__EXCERPTED RECORDS__:
━━━━━━━━
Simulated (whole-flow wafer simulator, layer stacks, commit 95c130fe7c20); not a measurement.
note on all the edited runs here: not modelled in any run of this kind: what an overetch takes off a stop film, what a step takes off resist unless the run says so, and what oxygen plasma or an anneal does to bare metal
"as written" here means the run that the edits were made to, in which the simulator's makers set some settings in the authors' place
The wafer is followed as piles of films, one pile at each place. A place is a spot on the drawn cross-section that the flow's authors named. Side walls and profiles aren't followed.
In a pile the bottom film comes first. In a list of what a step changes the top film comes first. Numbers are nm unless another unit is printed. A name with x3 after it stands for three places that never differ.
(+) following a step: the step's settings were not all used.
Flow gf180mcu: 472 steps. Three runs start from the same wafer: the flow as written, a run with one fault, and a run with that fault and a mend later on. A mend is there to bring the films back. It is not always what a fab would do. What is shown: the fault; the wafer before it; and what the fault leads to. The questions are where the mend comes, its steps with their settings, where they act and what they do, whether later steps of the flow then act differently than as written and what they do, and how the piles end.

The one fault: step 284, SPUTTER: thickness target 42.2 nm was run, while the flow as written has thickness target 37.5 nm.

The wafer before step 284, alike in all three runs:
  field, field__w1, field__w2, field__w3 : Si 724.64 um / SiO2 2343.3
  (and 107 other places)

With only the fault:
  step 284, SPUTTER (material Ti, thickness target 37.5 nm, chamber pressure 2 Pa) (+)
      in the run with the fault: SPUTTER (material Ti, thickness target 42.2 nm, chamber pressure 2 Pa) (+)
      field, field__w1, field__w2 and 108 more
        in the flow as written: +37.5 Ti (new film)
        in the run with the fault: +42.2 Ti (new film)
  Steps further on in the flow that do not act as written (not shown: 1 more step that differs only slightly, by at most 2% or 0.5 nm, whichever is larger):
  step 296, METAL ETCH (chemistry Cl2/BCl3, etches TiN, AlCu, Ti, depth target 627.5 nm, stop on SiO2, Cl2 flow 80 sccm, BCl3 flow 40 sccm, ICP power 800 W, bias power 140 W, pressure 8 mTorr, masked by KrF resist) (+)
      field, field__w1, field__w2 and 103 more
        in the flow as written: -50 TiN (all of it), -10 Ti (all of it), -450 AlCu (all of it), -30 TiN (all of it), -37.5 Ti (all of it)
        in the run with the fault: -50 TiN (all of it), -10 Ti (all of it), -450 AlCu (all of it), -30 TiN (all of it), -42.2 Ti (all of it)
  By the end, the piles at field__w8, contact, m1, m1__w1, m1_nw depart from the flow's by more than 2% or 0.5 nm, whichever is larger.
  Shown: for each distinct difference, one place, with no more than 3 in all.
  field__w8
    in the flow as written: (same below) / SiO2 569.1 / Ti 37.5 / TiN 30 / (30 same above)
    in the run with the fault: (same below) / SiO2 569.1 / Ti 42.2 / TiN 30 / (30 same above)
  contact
━━━━━━━━

__ACTIVITY__: Starting with the line that holds "step 296, METAL" and ending with the line that holds "in the flow as written: -50", retype every line in the data above exactly, and nothing else.

__WORKED SOLUTION__:
  step 296, METAL ETCH (chemistry Cl2/BCl3, etches TiN, AlCu, Ti, depth target 627.5 nm, stop on SiO2, Cl2 flow 80 sccm, BCl3 flow 40 sccm, ICP power 800 W, bias power 140 W, pressure 8 mTorr, masked by KrF resist) (+)
      field, field__w1, field__w2 and 103 more
        in the flow as written: -50 TiN (all of it), -10 Ti (all of it), -450 AlCu (all of it), -30 TiN (all of it), -37.5 Ti (all of it)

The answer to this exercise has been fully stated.